● Work instruction
Beginning with the opening line, restate the following material exactly, up through the line that contains "LOT BY LOT: THE TOOL USED".

***

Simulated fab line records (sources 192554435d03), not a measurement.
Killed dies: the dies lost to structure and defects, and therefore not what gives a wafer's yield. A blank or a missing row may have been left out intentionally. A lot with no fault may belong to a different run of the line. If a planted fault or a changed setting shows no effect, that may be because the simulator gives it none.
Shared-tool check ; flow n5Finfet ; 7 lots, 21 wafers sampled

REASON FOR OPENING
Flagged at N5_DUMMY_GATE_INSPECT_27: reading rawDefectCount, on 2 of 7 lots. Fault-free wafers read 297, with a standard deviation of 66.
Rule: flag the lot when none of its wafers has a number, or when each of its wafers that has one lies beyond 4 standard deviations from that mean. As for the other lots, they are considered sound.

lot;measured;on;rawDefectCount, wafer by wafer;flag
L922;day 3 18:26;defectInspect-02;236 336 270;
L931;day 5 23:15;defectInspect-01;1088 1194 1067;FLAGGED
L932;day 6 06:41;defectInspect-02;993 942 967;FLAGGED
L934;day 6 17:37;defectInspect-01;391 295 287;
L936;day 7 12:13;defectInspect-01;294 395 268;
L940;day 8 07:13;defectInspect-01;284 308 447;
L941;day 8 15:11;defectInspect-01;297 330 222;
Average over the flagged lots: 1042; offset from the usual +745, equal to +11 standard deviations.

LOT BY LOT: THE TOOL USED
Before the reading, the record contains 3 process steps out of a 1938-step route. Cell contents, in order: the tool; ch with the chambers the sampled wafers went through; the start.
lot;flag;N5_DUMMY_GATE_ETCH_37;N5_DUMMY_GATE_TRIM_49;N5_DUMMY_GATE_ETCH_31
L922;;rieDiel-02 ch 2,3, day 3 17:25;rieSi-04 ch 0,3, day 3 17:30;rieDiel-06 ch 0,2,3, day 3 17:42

***

● Exercise output
Simulated fab line records (sources 192554435d03), not a measurement.
Killed dies: the dies lost to structure and defects, and therefore not what gives a wafer's yield. A blank or a missing row may have been left out intentionally. A lot with no fault may belong to a different run of the line. If a planted fault or a changed setting shows no effect, that may be because the simulator gives it none.
Shared-tool check ; flow n5Finfet ; 7 lots, 21 wafers sampled

REASON FOR OPENING
Flagged at N5_DUMMY_GATE_INSPECT_27: reading rawDefectCount, on 2 of 7 lots. Fault-free wafers read 297, with a standard deviation of 66.
Rule: flag the lot when none of its wafers has a number, or when each of its wafers that has one lies beyond 4 standard deviations from that mean. As for the other lots, they are considered sound.

lot;measured;on;rawDefectCount, wafer by wafer;flag
L922;day 3 18:26;defectInspect-02;236 336 270;
L931;day 5 23:15;defectInspect-01;1088 1194 1067;FLAGGED
L932;day 6 06:41;defectInspect-02;993 942 967;FLAGGED
L934;day 6 17:37;defectInspect-01;391 295 287;
L936;day 7 12:13;defectInspect-01;294 395 268;
L940;day 8 07:13;defectInspect-01;284 308 447;
L941;day 8 15:11;defectInspect-01;297 330 222;
Average over the flagged lots: 1042; offset from the usual +745, equal to +11 standard deviations.

LOT BY LOT: THE TOOL USED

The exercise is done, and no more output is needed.